SUPPLIED INFORMATION:
<<<<

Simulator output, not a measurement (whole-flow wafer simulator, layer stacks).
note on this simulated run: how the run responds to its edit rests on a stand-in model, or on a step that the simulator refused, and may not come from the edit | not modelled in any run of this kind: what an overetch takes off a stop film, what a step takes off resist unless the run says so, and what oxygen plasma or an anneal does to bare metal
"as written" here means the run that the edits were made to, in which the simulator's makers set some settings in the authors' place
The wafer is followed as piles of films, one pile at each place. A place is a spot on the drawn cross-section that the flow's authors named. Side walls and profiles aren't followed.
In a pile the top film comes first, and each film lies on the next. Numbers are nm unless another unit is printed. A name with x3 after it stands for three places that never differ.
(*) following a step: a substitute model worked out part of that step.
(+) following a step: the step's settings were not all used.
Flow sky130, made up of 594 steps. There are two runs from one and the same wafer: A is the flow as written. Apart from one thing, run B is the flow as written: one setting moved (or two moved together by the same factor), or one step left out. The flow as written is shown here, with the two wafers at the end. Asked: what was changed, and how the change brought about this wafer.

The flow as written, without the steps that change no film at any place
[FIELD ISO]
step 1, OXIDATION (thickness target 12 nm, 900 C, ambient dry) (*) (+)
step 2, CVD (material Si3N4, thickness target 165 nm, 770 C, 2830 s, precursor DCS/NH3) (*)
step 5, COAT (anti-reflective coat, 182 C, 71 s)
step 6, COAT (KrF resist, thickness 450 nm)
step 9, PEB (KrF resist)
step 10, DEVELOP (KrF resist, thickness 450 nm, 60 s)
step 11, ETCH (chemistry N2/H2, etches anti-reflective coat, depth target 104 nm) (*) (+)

>>>>

WORK REQUEST:
Starting with the first line of the records above, give back each line exactly until the line with "step 10, DEVELOP" has been given as well.

WRITTEN SOLUTION:
Simulator output, not a measurement (whole-flow wafer simulator, layer stacks).
note on this simulated run: how the run responds to its edit rests on a stand-in model, or on a step that the simulator refused, and may not come from the edit | not modelled in any run of this kind: what an overetch takes off a stop film, what a step takes off resist unless the run says so, and what oxygen plasma or an anneal does to bare metal
"as written" here means the run that the edits were made to, in which the simulator's makers set some settings in the authors' place
The wafer is followed as piles of films, one pile at each place. A place is a spot on the drawn cross-section that the flow's authors named. Side walls and profiles aren't followed.
In a pile the top film comes first, and each film lies on the next. Numbers are nm unless another unit is printed. A name with x3 after it stands for three places that never differ.
(*) following a step: a substitute model worked out part of that step.
(+) following a step: the step's settings were not all used.
Flow sky130, made up of 594 steps. There are two runs from one and the same wafer: A is the flow as written. Apart from one thing, run B is the flow as written: one setting moved (or two moved together by the same factor), or one step left out. The flow as written is shown here, with the two wafers at the end. Asked: what was changed, and how the change brought about this wafer.

The flow as written, without the steps that change no film at any place
[FIELD ISO]
step 1, OXIDATION (thickness target 12 nm, 900 C, ambient dry) (*) (+)
step 2, CVD (material Si3N4, thickness target 165 nm, 770 C, 2830 s, precursor DCS/NH3) (*)
step 5, COAT (anti-reflective coat, 182 C, 71 s)
step 6, COAT (KrF resist, thickness 450 nm)
step 9, PEB (KrF resist)
step 10, DEVELOP (KrF resist, thickness 450 nm, 60 s)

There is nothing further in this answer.